---------- Supplied data
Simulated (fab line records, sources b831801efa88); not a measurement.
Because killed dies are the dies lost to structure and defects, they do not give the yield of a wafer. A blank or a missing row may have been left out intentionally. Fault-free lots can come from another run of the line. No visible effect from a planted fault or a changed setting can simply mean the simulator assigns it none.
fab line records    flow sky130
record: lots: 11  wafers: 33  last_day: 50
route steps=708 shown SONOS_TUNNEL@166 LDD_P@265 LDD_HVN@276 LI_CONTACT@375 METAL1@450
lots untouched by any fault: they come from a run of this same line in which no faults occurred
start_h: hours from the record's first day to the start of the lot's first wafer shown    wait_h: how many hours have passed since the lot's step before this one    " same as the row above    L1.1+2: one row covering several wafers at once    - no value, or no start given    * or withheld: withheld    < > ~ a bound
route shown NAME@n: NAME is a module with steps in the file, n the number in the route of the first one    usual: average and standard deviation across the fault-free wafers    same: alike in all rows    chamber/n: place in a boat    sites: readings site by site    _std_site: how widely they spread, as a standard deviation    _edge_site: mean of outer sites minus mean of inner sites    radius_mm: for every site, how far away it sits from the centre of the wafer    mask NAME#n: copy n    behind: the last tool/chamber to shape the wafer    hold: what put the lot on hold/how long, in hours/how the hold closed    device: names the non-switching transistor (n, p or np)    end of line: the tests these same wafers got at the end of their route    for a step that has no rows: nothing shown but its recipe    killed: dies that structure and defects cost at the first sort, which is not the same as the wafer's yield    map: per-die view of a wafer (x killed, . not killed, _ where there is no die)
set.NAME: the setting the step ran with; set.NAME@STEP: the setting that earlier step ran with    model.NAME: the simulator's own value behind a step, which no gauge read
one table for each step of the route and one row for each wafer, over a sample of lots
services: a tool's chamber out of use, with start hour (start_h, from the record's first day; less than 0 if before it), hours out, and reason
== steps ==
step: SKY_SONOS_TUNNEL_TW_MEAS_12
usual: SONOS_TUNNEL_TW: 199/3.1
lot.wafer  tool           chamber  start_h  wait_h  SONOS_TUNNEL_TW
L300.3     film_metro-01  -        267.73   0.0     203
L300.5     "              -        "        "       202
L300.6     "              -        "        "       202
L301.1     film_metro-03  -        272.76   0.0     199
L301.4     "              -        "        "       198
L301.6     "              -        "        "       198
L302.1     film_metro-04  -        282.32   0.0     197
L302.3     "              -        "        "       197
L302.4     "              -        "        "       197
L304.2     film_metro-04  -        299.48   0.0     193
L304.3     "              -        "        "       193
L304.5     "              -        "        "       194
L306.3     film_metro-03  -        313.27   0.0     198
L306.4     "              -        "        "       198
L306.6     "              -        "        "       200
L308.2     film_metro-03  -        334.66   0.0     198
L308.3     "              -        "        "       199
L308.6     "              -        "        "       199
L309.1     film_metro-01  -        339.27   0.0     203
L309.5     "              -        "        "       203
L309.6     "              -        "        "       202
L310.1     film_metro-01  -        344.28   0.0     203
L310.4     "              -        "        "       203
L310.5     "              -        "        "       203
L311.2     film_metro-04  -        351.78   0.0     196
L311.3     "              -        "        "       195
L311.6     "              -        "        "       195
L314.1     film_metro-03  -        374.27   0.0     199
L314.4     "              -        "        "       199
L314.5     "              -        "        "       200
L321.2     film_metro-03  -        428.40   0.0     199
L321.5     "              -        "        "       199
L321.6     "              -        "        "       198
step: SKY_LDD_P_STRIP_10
--------------------

From the material above, set down exactly the lines starting at the one with "record: lots: 11" and ending at the one with "route shown NAME@n: NAME", end lines included.

### Written response:
record: lots: 11  wafers: 33  last_day: 50
route steps=708 shown SONOS_TUNNEL@166 LDD_P@265 LDD_HVN@276 LI_CONTACT@375 METAL1@450
lots untouched by any fault: they come from a run of this same line in which no faults occurred
start_h: hours from the record's first day to the start of the lot's first wafer shown    wait_h: how many hours have passed since the lot's step before this one    " same as the row above    L1.1+2: one row covering several wafers at once    - no value, or no start given    * or withheld: withheld    < > ~ a bound
route shown NAME@n: NAME is a module with steps in the file, n the number in the route of the first one    usual: average and standard deviation across the fault-free wafers    same: alike in all rows    chamber/n: place in a boat    sites: readings site by site    _std_site: how widely they spread, as a standard deviation    _edge_site: mean of outer sites minus mean of inner sites    radius_mm: for every site, how far away it sits from the centre of the wafer    mask NAME#n: copy n    behind: the last tool/chamber to shape the wafer    hold: what put the lot on hold/how long, in hours/how the hold closed    device: names the non-switching transistor (n, p or np)    end of line: the tests these same wafers got at the end of their route    for a step that has no rows: nothing shown but its recipe    killed: dies that structure and defects cost at the first sort, which is not the same as the wafer's yield    map: per-die view of a wafer (x killed, . not killed, _ where there is no die)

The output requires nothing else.